- ACTIVITY
Could you restate word for word every line of the records below, from the first one to the one holding "Each place is"?

- EXTRACTED INFORMATION
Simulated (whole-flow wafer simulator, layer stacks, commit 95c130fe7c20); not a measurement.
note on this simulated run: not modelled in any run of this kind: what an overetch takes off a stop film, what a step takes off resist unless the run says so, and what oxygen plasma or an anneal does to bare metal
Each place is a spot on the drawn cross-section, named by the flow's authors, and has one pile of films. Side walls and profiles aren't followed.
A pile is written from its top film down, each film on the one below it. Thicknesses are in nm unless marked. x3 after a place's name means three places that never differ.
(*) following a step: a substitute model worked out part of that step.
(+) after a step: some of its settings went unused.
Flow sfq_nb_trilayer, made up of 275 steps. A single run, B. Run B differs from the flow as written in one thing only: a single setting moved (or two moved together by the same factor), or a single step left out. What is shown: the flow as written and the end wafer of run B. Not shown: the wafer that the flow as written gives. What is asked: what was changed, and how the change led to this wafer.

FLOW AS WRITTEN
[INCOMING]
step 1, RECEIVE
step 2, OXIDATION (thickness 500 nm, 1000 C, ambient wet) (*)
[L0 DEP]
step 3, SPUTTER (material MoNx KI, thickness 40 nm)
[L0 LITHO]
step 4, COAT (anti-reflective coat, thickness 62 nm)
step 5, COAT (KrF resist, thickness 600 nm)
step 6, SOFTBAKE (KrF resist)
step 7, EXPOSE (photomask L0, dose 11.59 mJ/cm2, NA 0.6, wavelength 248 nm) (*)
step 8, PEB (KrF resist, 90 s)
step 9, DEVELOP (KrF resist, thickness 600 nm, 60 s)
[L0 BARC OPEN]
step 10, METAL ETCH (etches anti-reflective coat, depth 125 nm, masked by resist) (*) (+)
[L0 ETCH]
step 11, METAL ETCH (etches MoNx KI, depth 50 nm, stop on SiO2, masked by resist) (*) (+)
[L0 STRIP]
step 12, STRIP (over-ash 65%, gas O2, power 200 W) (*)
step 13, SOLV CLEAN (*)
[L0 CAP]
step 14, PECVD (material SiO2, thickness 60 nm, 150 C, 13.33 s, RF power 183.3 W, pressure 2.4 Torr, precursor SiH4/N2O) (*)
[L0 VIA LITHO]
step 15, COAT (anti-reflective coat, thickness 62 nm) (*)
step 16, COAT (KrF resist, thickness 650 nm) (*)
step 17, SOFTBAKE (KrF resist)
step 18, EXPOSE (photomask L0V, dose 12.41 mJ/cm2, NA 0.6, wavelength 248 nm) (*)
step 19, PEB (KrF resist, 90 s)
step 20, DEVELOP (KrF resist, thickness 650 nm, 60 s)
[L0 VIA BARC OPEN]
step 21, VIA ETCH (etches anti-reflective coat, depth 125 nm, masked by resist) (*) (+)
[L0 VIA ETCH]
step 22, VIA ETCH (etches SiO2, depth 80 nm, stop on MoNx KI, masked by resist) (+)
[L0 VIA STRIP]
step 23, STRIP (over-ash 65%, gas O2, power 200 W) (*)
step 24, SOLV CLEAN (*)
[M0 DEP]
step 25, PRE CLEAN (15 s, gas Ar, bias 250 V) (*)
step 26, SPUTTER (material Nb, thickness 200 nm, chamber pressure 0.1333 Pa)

- REPLY
Simulated (whole-flow wafer simulator, layer stacks, commit 95c130fe7c20); not a measurement.
note on this simulated run: not modelled in any run of this kind: what an overetch takes off a stop film, what a step takes off resist unless the run says so, and what oxygen plasma or an anneal does to bare metal
Each place is a spot on the drawn cross-section, named by the flow's authors, and has one pile of films. Side walls and profiles aren't followed.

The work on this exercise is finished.